(SUPPLIED INFORMATION)

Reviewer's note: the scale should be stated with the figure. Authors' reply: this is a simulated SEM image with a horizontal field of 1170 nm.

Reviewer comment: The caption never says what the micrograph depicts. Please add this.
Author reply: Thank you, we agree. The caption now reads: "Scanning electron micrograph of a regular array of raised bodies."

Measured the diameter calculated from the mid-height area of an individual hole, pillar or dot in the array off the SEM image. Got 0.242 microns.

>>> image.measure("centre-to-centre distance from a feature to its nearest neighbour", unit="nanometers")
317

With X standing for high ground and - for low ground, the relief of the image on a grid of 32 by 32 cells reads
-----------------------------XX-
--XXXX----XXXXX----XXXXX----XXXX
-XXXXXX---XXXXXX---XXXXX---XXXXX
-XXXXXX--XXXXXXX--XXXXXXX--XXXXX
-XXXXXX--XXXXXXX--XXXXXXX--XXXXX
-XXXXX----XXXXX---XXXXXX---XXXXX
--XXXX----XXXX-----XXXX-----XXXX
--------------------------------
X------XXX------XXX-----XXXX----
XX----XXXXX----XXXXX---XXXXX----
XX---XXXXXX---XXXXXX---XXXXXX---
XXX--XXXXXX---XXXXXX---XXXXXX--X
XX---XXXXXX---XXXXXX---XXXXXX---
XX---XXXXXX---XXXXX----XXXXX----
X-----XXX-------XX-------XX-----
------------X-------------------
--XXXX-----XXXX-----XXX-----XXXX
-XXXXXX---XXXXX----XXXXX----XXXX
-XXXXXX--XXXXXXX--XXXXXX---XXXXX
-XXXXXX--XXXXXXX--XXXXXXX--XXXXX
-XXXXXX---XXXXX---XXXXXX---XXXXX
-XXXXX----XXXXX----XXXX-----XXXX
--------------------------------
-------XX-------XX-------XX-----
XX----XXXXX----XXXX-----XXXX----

(End SUPPLIED INFORMATION)

WORK ITEM
Repeat the material exactly. Begin with its first line and end with the line that has "XXX--XXXXXX---XXXXXX---XXXXXX--X".

EXERCISE OUTPUT
Reviewer's note: the scale should be stated with the figure. Authors' reply: this is a simulated SEM image with a horizontal field of 1170 nm.

Reviewer comment: The caption never says what the micrograph depicts. Please add this.
Author reply: Thank you, we agree. The caption now reads: "Scanning electron micrograph of a regular array of raised bodies."

Measured the diameter calculated from the mid-height area of an individual hole, pillar or dot in the array off the SEM image. Got 0.242 microns.

>>> image.measure("centre-to-centre distance from a feature to its nearest neighbour", unit="nanometers")
317

With X standing for high ground and - for low ground, the relief of the image on a grid of 32 by 32 cells reads
-----------------------------XX-
--XXXX----XXXXX----XXXXX----XXXX
-XXXXXX---XXXXXX---XXXXX---XXXXX
-XXXXXX--XXXXXXX--XXXXXXX--XXXXX
-XXXXXX--XXXXXXX--XXXXXXX--XXXXX
-XXXXX----XXXXX---XXXXXX---XXXXX
--XXXX----XXXX-----XXXX-----XXXX
--------------------------------
X------XXX------XXX-----XXXX----
XX----XXXXX----XXXXX---XXXXX----
XX---XXXXXX---XXXXXX---XXXXXX---
XXX--XXXXXX---XXXXXX---XXXXXX--X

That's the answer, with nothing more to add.